## WORK TASK:
The records should be restated exactly from their first line through the line with "Subject | raised bodies" in it.

━━ ENTRIES SUPPLIED ━━

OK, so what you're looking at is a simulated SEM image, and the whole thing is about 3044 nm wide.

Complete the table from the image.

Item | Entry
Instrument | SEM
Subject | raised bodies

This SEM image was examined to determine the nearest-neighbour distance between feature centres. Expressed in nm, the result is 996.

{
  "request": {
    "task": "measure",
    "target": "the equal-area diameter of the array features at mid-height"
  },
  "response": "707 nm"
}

━━━

## YOUR SOLUTION:
OK, so what you're looking at is a simulated SEM image, and the whole thing is about 3044 nm wide.

Complete the table from the image.

Item | Entry
Instrument | SEM
Subject | raised bodies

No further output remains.